ASSIGNED TASK: The answer must repeat each line of the material exactly.

*** Opening INFORMATION ***

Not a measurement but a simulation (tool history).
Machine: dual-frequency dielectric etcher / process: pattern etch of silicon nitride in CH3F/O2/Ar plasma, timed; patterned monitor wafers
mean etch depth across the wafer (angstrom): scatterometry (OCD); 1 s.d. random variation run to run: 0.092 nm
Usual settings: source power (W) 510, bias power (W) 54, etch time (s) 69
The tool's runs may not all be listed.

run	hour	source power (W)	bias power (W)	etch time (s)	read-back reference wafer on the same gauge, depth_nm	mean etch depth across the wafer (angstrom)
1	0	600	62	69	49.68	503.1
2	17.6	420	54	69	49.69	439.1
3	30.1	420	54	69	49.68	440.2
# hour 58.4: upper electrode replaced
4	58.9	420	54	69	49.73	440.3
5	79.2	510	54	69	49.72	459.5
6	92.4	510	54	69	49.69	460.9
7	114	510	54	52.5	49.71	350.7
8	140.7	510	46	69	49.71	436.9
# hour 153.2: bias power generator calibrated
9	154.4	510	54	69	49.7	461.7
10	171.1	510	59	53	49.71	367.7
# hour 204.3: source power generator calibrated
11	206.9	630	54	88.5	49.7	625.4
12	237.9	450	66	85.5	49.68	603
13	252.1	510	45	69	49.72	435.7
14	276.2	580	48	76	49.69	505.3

*** Closing INFORMATION ***

YOUR RESPONSE:
Not a measurement but a simulation (tool history).
Machine: dual-frequency dielectric etcher / process: pattern etch of silicon nitride in CH3F/O2/Ar plasma, timed; patterned monitor wafers
mean etch depth across the wafer (angstrom): scatterometry (OCD); 1 s.d. random variation run to run: 0.092 nm
Usual settings: source power (W) 510, bias power (W) 54, etch time (s) 69
The tool's runs may not all be listed.

run	hour	source power (W)	bias power (W)	etch time (s)	read-back reference wafer on the same gauge, depth_nm	mean etch depth across the wafer (angstrom)
1	0	600	62	69	49.68	503.1
2	17.6	420	54	69	49.69	439.1
3	30.1	420	54	69	49.68	440.2
# hour 58.4: upper electrode replaced
4	58.9	420	54	69	49.73	440.3
5	79.2	510	54	69	49.72	459.5
6	92.4	510	54	69	49.69	460.9
7	114	510	54	52.5	49.71	350.7
8	140.7	510	46	69	49.71	436.9
# hour 153.2: bias power generator calibrated
9	154.4	510	54	69	49.7	461.7
10	171.1	510	59	53	49.71	367.7
# hour 204.3: source power generator calibrated
11	206.9	630	54	88.5	49.7	625.4
12	237.9	450	66	85.5	49.68	603
13	252.1	510	45	69	49.72	435.7
14	276.2	580	48	76	49.69	505.3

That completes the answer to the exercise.